● **Action item**:
Up to and including the line with "feature,value,unit", return every line from the start of the entries below exactly.

====== Source data ======

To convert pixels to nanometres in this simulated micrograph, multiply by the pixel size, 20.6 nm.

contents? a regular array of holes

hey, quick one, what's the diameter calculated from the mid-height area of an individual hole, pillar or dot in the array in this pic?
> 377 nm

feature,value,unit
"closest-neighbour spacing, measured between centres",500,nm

======

● **Exercise answer**:
To convert pixels to nanometres in this simulated micrograph, multiply by the pixel size, 20.6 nm.

contents? a regular array of holes

hey, quick one, what's the diameter calculated from the mid-height area of an individual hole, pillar or dot in the array in this pic?
> 377 nm

feature,value,unit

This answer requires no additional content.